Print the lines in the listing below that fall between the line with "start_h: start of" and the line with "step: N5_BEOL_M12_STRIP_37", those two lines included, exactly as they stand and with nothing else.

══════════════════════════════
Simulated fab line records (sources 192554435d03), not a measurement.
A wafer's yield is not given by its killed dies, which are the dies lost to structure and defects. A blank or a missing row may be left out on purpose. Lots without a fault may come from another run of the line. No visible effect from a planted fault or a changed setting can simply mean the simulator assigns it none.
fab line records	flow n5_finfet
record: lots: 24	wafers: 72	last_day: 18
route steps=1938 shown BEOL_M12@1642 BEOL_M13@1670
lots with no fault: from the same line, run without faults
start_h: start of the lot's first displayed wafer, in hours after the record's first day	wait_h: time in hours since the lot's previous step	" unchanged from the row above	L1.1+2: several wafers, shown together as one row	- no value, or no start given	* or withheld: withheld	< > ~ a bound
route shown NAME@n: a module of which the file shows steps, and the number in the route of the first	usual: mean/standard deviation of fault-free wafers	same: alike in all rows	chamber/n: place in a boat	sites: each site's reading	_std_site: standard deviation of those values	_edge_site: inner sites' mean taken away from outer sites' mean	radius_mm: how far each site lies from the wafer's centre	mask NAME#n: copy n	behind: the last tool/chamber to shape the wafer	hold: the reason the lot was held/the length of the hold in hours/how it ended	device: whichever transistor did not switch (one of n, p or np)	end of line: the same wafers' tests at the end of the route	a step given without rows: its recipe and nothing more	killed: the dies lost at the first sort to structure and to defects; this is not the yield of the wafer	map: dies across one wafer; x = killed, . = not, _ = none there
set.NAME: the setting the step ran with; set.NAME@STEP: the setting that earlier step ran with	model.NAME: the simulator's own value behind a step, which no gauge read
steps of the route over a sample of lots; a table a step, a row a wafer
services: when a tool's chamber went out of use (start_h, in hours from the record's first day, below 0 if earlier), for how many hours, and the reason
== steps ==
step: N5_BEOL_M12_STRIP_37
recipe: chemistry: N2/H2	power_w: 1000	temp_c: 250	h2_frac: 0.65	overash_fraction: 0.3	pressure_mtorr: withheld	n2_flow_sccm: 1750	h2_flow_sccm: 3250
══════════════════════════════

Your solution.
start_h: start of the lot's first displayed wafer, in hours after the record's first day	wait_h: time in hours since the lot's previous step	" unchanged from the row above	L1.1+2: several wafers, shown together as one row	- no value, or no start given	* or withheld: withheld	< > ~ a bound
route shown NAME@n: a module of which the file shows steps, and the number in the route of the first	usual: mean/standard deviation of fault-free wafers	same: alike in all rows	chamber/n: place in a boat	sites: each site's reading	_std_site: standard deviation of those values	_edge_site: inner sites' mean taken away from outer sites' mean	radius_mm: how far each site lies from the wafer's centre	mask NAME#n: copy n	behind: the last tool/chamber to shape the wafer	hold: the reason the lot was held/the length of the hold in hours/how it ended	device: whichever transistor did not switch (one of n, p or np)	end of line: the same wafers' tests at the end of the route	a step given without rows: its recipe and nothing more	killed: the dies lost at the first sort to structure and to defects; this is not the yield of the wafer	map: dies across one wafer; x = killed, . = not, _ = none there
set.NAME: the setting the step ran with; set.NAME@STEP: the setting that earlier step ran with	model.NAME: the simulator's own value behind a step, which no gauge read
steps of the route over a sample of lots; a table a step, a row a wafer
services: when a tool's chamber went out of use (start_h, in hours from the record's first day, below 0 if earlier), for how many hours, and the reason
== steps ==
step: N5_BEOL_M12_STRIP_37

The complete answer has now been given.